#####

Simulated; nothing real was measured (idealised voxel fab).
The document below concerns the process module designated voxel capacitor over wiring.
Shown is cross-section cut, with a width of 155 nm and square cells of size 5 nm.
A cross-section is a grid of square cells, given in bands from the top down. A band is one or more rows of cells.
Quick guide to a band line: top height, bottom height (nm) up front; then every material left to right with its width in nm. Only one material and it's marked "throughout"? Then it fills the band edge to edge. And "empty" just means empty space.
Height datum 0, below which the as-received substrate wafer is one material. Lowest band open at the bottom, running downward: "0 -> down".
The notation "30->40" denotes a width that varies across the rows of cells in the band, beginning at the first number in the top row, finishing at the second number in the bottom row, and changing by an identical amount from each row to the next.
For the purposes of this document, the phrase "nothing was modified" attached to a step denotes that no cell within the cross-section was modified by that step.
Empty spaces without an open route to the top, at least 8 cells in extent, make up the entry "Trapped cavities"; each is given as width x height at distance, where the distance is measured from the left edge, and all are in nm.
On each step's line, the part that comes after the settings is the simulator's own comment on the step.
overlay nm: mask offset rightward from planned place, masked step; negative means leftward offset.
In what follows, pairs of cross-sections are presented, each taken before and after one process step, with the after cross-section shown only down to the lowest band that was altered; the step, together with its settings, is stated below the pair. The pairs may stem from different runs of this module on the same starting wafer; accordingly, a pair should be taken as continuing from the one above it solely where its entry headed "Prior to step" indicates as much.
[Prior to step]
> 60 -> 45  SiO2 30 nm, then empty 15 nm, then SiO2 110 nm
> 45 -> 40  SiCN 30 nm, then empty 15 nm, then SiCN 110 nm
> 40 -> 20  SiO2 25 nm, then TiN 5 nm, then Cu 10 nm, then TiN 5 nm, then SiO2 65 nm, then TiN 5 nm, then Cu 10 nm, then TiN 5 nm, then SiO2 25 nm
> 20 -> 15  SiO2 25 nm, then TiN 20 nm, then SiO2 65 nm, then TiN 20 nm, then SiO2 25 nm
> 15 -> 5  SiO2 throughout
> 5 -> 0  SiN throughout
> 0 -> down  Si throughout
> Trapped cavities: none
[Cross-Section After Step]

#####

- Requirement
The reply should hold only the lines of the listing above starting at the line containing "Empty spaces without" and ending at the line containing "[Prior to step]", exactly as written.

- Answer section
Empty spaces without an open route to the top, at least 8 cells in extent, make up the entry "Trapped cavities"; each is given as width x height at distance, where the distance is measured from the left edge, and all are in nm.
On each step's line, the part that comes after the settings is the simulator's own comment on the step.
overlay nm: mask offset rightward from planned place, masked step; negative means leftward offset.
In what follows, pairs of cross-sections are presented, each taken before and after one process step, with the after cross-section shown only down to the lowest band that was altered; the step, together with its settings, is stated below the pair. The pairs may stem from different runs of this module on the same starting wafer; accordingly, a pair should be taken as continuing from the one above it solely where its entry headed "Prior to step" indicates as much.
[Prior to step]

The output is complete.